>>>>>

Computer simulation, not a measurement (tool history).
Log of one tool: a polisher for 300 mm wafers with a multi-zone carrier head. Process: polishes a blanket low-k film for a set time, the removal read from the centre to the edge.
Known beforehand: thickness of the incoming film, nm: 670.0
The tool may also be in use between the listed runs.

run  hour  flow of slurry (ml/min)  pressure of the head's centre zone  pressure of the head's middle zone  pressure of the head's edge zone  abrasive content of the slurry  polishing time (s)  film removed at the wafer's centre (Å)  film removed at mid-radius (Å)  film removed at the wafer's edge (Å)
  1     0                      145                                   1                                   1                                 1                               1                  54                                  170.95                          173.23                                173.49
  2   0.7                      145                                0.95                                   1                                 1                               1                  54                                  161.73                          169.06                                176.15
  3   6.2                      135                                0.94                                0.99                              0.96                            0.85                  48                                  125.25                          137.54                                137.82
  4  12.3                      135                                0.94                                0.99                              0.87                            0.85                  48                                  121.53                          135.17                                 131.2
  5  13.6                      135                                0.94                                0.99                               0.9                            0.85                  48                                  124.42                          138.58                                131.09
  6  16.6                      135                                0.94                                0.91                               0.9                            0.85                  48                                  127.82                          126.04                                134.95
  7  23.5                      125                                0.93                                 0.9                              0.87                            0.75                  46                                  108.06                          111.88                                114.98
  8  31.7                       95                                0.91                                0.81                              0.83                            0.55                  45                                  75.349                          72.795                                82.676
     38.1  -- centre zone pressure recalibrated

<<<<<

◆ **Activity**: The data above is to be restated line for line, word for word.

◆ **Task response**:
Computer simulation, not a measurement (tool history).
Log of one tool: a polisher for 300 mm wafers with a multi-zone carrier head. Process: polishes a blanket low-k film for a set time, the removal read from the centre to the edge.
Known beforehand: thickness of the incoming film, nm: 670.0
The tool may also be in use between the listed runs.

run  hour  flow of slurry (ml/min)  pressure of the head's centre zone  pressure of the head's middle zone  pressure of the head's edge zone  abrasive content of the slurry  polishing time (s)  film removed at the wafer's centre (Å)  film removed at mid-radius (Å)  film removed at the wafer's edge (Å)
  1     0                      145                                   1                                   1                                 1                               1                  54                                  170.95                          173.23                                173.49
  2   0.7                      145                                0.95                                   1                                 1                               1                  54                                  161.73                          169.06                                176.15
  3   6.2                      135                                0.94                                0.99                              0.96                            0.85                  48                                  125.25                          137.54                                137.82
  4  12.3                      135                                0.94                                0.99                              0.87                            0.85                  48                                  121.53                          135.17                                 131.2
  5  13.6                      135                                0.94                                0.99                               0.9                            0.85                  48                                  124.42                          138.58                                131.09
  6  16.6                      135                                0.94                                0.91                               0.9                            0.85                  48                                  127.82                          126.04                                134.95
  7  23.5                      125                                0.93                                 0.9                              0.87                            0.75                  46                                  108.06                          111.88                                114.98
  8  31.7                       95                                0.91                                0.81                              0.83                            0.55                  45                                  75.349                          72.795                                82.676
     38.1  -- centre zone pressure recalibrated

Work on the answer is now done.